(Recorded data Opens)

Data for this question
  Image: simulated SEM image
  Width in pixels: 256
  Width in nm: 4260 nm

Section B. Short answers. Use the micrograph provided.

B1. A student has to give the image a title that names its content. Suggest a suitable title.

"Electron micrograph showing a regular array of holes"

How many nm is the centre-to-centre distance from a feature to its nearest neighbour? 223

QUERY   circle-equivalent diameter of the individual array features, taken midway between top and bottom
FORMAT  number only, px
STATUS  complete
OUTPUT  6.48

(Recorded data Closes)

Assigned task = Exactly as written, repeat the lines from the start of the listing through the line containing "top and bottom", both included.

Task answer =
Data for this question
  Image: simulated SEM image
  Width in pixels: 256
  Width in nm: 4260 nm

Section B. Short answers. Use the micrograph provided.

B1. A student has to give the image a title that names its content. Suggest a suitable title.

"Electron micrograph showing a regular array of holes"

How many nm is the centre-to-centre distance from a feature to its nearest neighbour? 223

QUERY   circle-equivalent diameter of the individual array features, taken midway between top and bottom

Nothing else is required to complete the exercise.